[Start of section]

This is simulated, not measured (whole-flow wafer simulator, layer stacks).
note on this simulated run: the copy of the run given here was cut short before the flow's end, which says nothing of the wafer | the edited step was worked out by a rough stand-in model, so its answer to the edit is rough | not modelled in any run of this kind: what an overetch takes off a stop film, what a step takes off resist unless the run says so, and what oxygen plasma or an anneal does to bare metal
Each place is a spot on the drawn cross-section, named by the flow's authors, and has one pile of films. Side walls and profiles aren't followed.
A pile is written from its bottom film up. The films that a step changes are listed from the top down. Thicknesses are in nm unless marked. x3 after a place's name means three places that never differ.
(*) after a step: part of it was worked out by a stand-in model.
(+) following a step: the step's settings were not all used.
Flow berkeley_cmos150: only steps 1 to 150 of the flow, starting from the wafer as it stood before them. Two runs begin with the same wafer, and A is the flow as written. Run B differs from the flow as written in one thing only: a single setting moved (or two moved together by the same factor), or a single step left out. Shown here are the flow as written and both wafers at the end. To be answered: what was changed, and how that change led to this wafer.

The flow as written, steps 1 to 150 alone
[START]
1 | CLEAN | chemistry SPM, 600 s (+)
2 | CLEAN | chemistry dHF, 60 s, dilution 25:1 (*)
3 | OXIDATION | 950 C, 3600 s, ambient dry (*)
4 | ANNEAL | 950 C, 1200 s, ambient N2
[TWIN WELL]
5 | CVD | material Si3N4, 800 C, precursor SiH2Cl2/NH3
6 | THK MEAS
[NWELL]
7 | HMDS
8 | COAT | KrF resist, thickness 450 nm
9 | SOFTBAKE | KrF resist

[End of section]

# [Action item]
Copy all of the data exactly. Skip nothing.

# [Worked solution]
This is simulated, not measured (whole-flow wafer simulator, layer stacks).
note on this simulated run: the copy of the run given here was cut short before the flow's end, which says nothing of the wafer | the edited step was worked out by a rough stand-in model, so its answer to the edit is rough | not modelled in any run of this kind: what an overetch takes off a stop film, what a step takes off resist unless the run says so, and what oxygen plasma or an anneal does to bare metal
Each place is a spot on the drawn cross-section, named by the flow's authors, and has one pile of films. Side walls and profiles aren't followed.
A pile is written from its bottom film up. The films that a step changes are listed from the top down. Thicknesses are in nm unless marked. x3 after a place's name means three places that never differ.
(*) after a step: part of it was worked out by a stand-in model.
(+) following a step: the step's settings were not all used.
Flow berkeley_cmos150: only steps 1 to 150 of the flow, starting from the wafer as it stood before them. Two runs begin with the same wafer, and A is the flow as written. Run B differs from the flow as written in one thing only: a single setting moved (or two moved together by the same factor), or a single step left out. Shown here are the flow as written and both wafers at the end. To be answered: what was changed, and how that change led to this wafer.

The flow as written, steps 1 to 150 alone
[START]
1 | CLEAN | chemistry SPM, 600 s (+)
2 | CLEAN | chemistry dHF, 60 s, dilution 25:1 (*)
3 | OXIDATION | 950 C, 3600 s, ambient dry (*)
4 | ANNEAL | 950 C, 1200 s, ambient N2
[TWIN WELL]
5 | CVD | material Si3N4, 800 C, precursor SiH2Cl2/NH3
6 | THK MEAS
[NWELL]
7 | HMDS
8 | COAT | KrF resist, thickness 450 nm
9 | SOFTBAKE | KrF resist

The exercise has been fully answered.